----------------------------------------

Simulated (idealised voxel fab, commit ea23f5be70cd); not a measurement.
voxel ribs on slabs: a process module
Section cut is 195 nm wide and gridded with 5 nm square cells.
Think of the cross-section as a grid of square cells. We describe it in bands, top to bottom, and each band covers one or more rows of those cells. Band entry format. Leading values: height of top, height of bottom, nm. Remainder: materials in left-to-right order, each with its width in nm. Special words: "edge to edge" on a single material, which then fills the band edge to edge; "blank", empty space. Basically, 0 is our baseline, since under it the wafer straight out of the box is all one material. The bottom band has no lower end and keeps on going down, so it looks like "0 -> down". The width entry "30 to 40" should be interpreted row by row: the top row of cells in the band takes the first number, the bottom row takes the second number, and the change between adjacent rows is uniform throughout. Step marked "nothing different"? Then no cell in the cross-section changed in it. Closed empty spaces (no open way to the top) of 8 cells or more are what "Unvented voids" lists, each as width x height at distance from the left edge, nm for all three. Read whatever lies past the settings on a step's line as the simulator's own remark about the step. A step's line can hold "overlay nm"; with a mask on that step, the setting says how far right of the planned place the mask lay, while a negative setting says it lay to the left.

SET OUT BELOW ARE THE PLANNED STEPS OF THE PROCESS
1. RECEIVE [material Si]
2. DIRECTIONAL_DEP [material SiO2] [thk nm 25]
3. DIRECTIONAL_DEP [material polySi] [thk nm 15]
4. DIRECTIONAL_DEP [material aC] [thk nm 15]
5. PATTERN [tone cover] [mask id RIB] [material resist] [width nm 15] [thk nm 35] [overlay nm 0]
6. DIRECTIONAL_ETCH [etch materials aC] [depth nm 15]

----------------------------------------

EXERCISE:
An exact copy of every record is required.

ANSWER BOX:
Simulated (idealised voxel fab, commit ea23f5be70cd); not a measurement.
voxel ribs on slabs: a process module
Section cut is 195 nm wide and gridded with 5 nm square cells.
Think of the cross-section as a grid of square cells. We describe it in bands, top to bottom, and each band covers one or more rows of those cells. Band entry format. Leading values: height of top, height of bottom, nm. Remainder: materials in left-to-right order, each with its width in nm. Special words: "edge to edge" on a single material, which then fills the band edge to edge; "blank", empty space. Basically, 0 is our baseline, since under it the wafer straight out of the box is all one material. The bottom band has no lower end and keeps on going down, so it looks like "0 -> down". The width entry "30 to 40" should be interpreted row by row: the top row of cells in the band takes the first number, the bottom row takes the second number, and the change between adjacent rows is uniform throughout. Step marked "nothing different"? Then no cell in the cross-section changed in it. Closed empty spaces (no open way to the top) of 8 cells or more are what "Unvented voids" lists, each as width x height at distance from the left edge, nm for all three. Read whatever lies past the settings on a step's line as the simulator's own remark about the step. A step's line can hold "overlay nm"; with a mask on that step, the setting says how far right of the planned place the mask lay, while a negative setting says it lay to the left.

SET OUT BELOW ARE THE PLANNED STEPS OF THE PROCESS
1. RECEIVE [material Si]
2. DIRECTIONAL_DEP [material SiO2] [thk nm 25]
3. DIRECTIONAL_DEP [material polySi] [thk nm 15]
4. DIRECTIONAL_DEP [material aC] [thk nm 15]
5. PATTERN [tone cover] [mask id RIB] [material resist] [width nm 15] [thk nm 35] [overlay nm 0]
6. DIRECTIONAL_ETCH [etch materials aC] [depth nm 15]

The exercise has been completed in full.